▸ **Brief**: Copy out exactly the lines from the first line of the material below through the line containing "Which of these", and nothing beyond them.

════
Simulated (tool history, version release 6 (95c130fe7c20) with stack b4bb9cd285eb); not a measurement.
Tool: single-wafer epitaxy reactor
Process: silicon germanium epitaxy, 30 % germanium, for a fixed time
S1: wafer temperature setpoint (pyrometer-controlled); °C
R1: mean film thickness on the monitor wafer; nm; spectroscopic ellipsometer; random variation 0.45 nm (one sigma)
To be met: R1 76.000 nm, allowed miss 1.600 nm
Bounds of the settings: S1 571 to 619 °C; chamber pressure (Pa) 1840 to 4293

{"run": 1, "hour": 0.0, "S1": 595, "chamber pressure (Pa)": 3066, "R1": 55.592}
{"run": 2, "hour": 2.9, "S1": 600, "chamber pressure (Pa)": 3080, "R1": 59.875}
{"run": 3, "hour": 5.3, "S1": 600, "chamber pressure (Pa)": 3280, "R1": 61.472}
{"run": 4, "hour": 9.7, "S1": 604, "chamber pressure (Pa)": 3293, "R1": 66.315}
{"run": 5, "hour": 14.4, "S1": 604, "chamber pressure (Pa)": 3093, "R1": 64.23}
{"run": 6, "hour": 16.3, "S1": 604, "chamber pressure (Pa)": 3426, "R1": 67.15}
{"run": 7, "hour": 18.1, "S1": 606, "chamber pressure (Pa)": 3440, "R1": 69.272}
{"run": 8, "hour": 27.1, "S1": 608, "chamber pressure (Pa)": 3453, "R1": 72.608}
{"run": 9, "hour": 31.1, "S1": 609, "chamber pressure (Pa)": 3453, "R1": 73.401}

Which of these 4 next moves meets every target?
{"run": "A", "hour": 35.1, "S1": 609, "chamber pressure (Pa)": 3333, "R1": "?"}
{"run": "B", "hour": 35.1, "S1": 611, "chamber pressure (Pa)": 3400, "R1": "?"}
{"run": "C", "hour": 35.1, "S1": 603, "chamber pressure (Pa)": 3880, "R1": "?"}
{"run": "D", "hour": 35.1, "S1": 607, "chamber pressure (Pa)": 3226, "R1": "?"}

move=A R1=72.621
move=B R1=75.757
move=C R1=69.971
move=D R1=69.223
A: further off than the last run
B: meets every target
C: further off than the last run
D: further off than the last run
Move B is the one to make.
════

▸ **Your solution**:
Simulated (tool history, version release 6 (95c130fe7c20) with stack b4bb9cd285eb); not a measurement.
Tool: single-wafer epitaxy reactor
Process: silicon germanium epitaxy, 30 % germanium, for a fixed time
S1: wafer temperature setpoint (pyrometer-controlled); °C
R1: mean film thickness on the monitor wafer; nm; spectroscopic ellipsometer; random variation 0.45 nm (one sigma)
To be met: R1 76.000 nm, allowed miss 1.600 nm
Bounds of the settings: S1 571 to 619 °C; chamber pressure (Pa) 1840 to 4293

{"run": 1, "hour": 0.0, "S1": 595, "chamber pressure (Pa)": 3066, "R1": 55.592}
{"run": 2, "hour": 2.9, "S1": 600, "chamber pressure (Pa)": 3080, "R1": 59.875}
{"run": 3, "hour": 5.3, "S1": 600, "chamber pressure (Pa)": 3280, "R1": 61.472}
{"run": 4, "hour": 9.7, "S1": 604, "chamber pressure (Pa)": 3293, "R1": 66.315}
{"run": 5, "hour": 14.4, "S1": 604, "chamber pressure (Pa)": 3093, "R1": 64.23}
{"run": 6, "hour": 16.3, "S1": 604, "chamber pressure (Pa)": 3426, "R1": 67.15}
{"run": 7, "hour": 18.1, "S1": 606, "chamber pressure (Pa)": 3440, "R1": 69.272}
{"run": 8, "hour": 27.1, "S1": 608, "chamber pressure (Pa)": 3453, "R1": 72.608}
{"run": 9, "hour": 31.1, "S1": 609, "chamber pressure (Pa)": 3453, "R1": 73.401}

Which of these 4 next moves meets every target?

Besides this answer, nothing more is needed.